» RAW DATA:
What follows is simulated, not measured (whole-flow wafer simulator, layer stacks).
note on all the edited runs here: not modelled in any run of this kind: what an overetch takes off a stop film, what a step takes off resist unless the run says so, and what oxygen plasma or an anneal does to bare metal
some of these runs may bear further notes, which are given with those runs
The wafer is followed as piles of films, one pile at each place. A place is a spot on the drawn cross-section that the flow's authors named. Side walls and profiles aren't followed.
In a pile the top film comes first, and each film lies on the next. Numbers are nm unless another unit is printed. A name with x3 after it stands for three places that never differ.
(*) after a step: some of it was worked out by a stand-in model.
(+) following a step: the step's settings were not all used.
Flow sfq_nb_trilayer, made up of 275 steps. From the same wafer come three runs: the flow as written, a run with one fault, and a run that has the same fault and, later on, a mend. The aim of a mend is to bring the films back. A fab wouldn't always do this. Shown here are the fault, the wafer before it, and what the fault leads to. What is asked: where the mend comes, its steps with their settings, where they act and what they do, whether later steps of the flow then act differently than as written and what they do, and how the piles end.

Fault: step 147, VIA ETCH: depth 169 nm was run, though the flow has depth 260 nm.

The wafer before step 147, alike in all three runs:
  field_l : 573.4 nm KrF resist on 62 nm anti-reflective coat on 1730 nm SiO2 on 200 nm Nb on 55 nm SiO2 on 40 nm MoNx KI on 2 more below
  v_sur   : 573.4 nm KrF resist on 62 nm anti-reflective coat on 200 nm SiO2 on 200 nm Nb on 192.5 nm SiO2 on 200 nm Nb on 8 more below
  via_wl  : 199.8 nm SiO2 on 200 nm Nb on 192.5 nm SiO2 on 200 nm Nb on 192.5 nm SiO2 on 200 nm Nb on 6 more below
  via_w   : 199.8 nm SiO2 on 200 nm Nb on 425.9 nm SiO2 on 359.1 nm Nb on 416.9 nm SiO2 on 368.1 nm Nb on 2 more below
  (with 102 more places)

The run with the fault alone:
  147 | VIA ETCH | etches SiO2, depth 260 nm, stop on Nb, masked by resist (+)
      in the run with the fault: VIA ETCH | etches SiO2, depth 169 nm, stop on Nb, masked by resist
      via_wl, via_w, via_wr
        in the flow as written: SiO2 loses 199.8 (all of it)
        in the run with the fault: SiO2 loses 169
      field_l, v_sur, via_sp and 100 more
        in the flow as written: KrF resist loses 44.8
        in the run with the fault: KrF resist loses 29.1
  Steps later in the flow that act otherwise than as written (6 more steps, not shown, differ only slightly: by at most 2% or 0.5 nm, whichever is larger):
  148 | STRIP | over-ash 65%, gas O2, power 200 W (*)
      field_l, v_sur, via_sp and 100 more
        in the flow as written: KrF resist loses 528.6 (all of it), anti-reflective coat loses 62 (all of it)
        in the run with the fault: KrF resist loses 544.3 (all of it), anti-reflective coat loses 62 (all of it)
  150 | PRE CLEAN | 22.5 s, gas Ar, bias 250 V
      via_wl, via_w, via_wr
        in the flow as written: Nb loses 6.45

» WORK REQUEST:
Please reproduce, exactly as written, the lines of the records from the first line through the one containing "(+) following a".

» REPLY:
What follows is simulated, not measured (whole-flow wafer simulator, layer stacks).
note on all the edited runs here: not modelled in any run of this kind: what an overetch takes off a stop film, what a step takes off resist unless the run says so, and what oxygen plasma or an anneal does to bare metal
some of these runs may bear further notes, which are given with those runs
The wafer is followed as piles of films, one pile at each place. A place is a spot on the drawn cross-section that the flow's authors named. Side walls and profiles aren't followed.
In a pile the top film comes first, and each film lies on the next. Numbers are nm unless another unit is printed. A name with x3 after it stands for three places that never differ.
(*) after a step: some of it was worked out by a stand-in model.
(+) following a step: the step's settings were not all used.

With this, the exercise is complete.